== Data excerpts ==

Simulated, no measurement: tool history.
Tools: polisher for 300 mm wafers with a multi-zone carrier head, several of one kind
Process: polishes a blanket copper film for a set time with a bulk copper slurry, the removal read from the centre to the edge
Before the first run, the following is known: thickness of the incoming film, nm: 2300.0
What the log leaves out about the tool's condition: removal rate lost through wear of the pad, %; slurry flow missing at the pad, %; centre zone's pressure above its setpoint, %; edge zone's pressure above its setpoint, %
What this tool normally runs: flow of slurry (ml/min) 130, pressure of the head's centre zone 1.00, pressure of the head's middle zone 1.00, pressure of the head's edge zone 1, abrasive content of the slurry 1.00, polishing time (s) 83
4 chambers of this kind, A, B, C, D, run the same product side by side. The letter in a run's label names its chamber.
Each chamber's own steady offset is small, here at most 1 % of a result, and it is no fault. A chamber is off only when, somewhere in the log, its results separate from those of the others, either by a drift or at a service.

===

The answer is the lines above between the line holding "Process: polishes a" and the line holding "What this tool", inclusive, each written out exactly, and no others.

Process: polishes a blanket copper film for a set time with a bulk copper slurry, the removal read from the centre to the edge
Before the first run, the following is known: thickness of the incoming film, nm: 2300.0
What the log leaves out about the tool's condition: removal rate lost through wear of the pad, %; slurry flow missing at the pad, %; centre zone's pressure above its setpoint, %; edge zone's pressure above its setpoint, %
What this tool normally runs: flow of slurry (ml/min) 130, pressure of the head's centre zone 1.00, pressure of the head's middle zone 1.00, pressure of the head's edge zone 1, abrasive content of the slurry 1.00, polishing time (s) 83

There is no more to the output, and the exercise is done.